### REQUIREMENT
Return exactly the span of lines in the following data that opens with the line containing "overlay nm: for" and closes with the line containing "2 CONFORMAL_DEP [material SiN] [thk nm 10]". Include nothing else.

─── DATASET RECORDS

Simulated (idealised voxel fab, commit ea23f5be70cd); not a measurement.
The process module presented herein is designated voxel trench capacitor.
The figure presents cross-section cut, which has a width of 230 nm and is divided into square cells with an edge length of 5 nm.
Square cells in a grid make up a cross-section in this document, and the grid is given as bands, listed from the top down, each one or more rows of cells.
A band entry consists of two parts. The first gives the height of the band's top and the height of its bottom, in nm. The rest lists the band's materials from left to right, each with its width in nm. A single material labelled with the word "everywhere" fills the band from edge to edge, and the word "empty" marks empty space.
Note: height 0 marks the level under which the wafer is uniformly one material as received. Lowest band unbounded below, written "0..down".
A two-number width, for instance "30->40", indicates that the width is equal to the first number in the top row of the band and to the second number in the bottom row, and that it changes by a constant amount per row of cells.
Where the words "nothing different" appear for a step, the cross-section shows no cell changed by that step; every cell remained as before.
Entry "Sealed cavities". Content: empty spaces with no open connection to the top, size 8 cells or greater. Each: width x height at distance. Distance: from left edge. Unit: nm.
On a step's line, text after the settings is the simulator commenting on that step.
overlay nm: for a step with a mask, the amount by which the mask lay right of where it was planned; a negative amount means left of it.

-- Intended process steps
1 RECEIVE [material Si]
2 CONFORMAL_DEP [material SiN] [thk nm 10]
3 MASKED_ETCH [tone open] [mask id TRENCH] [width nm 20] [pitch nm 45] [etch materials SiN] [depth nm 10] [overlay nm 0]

──────

### RESPONSE
overlay nm: for a step with a mask, the amount by which the mask lay right of where it was planned; a negative amount means left of it.

-- Intended process steps
1 RECEIVE [material Si]
2 CONFORMAL_DEP [material SiN] [thk nm 10]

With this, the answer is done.